=== MATERIAL SUPPLIED ===

_ _ _ _ _ _ _

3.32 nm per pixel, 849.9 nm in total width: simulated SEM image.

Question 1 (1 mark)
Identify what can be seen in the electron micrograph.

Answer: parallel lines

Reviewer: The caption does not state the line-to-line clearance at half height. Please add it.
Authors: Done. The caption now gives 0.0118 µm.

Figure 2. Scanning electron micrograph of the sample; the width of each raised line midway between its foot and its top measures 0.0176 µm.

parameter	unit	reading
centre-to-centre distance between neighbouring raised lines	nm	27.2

_ _ _ _ _ _ _

=== REQUIRED ACTION ===
Extract the full set of entries word for word.

=== EXERCISE RESPONSE ===
3.32 nm per pixel, 849.9 nm in total width: simulated SEM image.

Question 1 (1 mark)
Identify what can be seen in the electron micrograph.

Answer: parallel lines

Reviewer: The caption does not state the line-to-line clearance at half height. Please add it.
Authors: Done. The caption now gives 0.0118 µm.

Figure 2. Scanning electron micrograph of the sample; the width of each raised line midway between its foot and its top measures 0.0176 µm.

parameter	unit	reading
centre-to-centre distance between neighbouring raised lines	nm	27.2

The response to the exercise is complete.